■ EXTRACTED INFORMATION:
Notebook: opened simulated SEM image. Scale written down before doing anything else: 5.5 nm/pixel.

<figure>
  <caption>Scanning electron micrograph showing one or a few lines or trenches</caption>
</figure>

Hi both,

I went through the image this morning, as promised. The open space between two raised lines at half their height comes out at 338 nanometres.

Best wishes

■ ASSIGNMENT: Look above for the line with "<caption>Scanning electron micrograph"; retype exactly that line, every line after it up to the line with "I went through", and that line too, nothing else.

■ REPLY:
  <caption>Scanning electron micrograph showing one or a few lines or trenches</caption>
</figure>

Hi both,

I went through the image this morning, as promised. The open space between two raised lines at half their height comes out at 338 nanometres.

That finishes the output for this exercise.